Given records Start Marker
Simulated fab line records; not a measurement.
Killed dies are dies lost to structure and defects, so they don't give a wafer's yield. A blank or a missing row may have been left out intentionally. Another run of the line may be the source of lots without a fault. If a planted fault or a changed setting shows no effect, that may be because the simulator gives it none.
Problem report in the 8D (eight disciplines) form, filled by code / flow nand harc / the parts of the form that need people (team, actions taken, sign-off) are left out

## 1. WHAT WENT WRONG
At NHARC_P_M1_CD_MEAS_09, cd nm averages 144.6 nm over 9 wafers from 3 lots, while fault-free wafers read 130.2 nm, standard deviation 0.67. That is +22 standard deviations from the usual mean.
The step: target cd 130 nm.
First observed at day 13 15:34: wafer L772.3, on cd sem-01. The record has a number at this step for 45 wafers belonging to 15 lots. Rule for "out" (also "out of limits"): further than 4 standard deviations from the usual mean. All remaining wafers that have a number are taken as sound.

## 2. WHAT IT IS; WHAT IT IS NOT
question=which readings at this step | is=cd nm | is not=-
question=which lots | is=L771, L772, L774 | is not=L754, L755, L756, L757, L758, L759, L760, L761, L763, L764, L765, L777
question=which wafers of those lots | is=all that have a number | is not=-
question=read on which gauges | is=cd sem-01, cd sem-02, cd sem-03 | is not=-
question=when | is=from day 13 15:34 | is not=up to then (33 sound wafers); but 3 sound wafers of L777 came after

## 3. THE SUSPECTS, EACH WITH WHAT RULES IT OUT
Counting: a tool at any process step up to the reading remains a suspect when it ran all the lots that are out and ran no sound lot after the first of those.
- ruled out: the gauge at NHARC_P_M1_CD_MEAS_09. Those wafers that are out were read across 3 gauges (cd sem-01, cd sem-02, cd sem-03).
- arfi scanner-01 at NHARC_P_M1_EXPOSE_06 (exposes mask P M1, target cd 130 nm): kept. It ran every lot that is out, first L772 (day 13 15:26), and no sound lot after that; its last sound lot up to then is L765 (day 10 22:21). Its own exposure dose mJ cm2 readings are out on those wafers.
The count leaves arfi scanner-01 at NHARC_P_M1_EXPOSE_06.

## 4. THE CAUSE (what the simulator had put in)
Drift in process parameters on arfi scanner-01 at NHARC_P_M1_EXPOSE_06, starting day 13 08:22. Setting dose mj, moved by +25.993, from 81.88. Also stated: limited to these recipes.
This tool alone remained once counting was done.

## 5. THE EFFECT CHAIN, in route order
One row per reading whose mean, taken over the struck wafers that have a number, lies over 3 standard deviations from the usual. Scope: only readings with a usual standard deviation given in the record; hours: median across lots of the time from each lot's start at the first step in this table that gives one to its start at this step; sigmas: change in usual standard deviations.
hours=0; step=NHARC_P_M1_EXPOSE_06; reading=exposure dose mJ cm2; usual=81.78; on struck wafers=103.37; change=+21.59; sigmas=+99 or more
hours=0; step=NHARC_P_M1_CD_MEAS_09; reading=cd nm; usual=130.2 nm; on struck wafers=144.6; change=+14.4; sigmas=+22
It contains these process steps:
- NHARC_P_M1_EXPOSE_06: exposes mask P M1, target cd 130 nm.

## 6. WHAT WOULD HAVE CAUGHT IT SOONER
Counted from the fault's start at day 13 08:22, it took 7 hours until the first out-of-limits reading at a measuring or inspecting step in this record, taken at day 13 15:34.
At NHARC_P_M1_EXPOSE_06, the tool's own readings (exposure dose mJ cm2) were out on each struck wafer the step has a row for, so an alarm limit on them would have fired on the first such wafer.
Given records End Marker

Requirement ->
Retype the first line of the entries and every line after it, please, through the line that contains "## 1. WHAT WENT WRONG". Add nothing.

Expected answer ->
Simulated fab line records; not a measurement.
Killed dies are dies lost to structure and defects, so they don't give a wafer's yield. A blank or a missing row may have been left out intentionally. Another run of the line may be the source of lots without a fault. If a planted fault or a changed setting shows no effect, that may be because the simulator gives it none.
Problem report in the 8D (eight disciplines) form, filled by code / flow nand harc / the parts of the form that need people (team, actions taken, sign-off) are left out

## 1. WHAT WENT WRONG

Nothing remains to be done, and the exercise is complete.